_Work task_: Restate the material verbatim, every line included.

_Data under study_:

---------------

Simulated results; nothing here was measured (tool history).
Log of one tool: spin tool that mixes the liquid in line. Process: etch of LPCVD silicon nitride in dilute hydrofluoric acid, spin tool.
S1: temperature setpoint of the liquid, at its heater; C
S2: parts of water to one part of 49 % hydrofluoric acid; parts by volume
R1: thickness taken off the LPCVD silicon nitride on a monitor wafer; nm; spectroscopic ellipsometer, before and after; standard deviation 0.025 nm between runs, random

---------------

_Problem solution_:
Simulated results; nothing here was measured (tool history).
Log of one tool: spin tool that mixes the liquid in line. Process: etch of LPCVD silicon nitride in dilute hydrofluoric acid, spin tool.
S1: temperature setpoint of the liquid, at its heater; C
S2: parts of water to one part of 49 % hydrofluoric acid; parts by volume
R1: thickness taken off the LPCVD silicon nitride on a monitor wafer; nm; spectroscopic ellipsometer, before and after; standard deviation 0.025 nm between runs, random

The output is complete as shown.